Dataset extract:
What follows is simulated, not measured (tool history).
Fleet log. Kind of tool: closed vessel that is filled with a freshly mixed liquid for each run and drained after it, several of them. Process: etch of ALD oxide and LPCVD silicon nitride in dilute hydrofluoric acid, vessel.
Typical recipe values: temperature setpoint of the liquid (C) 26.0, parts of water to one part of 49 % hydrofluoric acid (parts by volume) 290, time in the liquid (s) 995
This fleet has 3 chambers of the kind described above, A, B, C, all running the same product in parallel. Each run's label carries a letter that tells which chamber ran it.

Assignment: Set down every entry again, exactly as written.

Reply:
What follows is simulated, not measured (tool history).
Fleet log. Kind of tool: closed vessel that is filled with a freshly mixed liquid for each run and drained after it, several of them. Process: etch of ALD oxide and LPCVD silicon nitride in dilute hydrofluoric acid, vessel.
Typical recipe values: temperature setpoint of the liquid (C) 26.0, parts of water to one part of 49 % hydrofluoric acid (parts by volume) 290, time in the liquid (s) 995
This fleet has 3 chambers of the kind described above, A, B, C, all running the same product in parallel. Each run's label carries a letter that tells which chamber ran it.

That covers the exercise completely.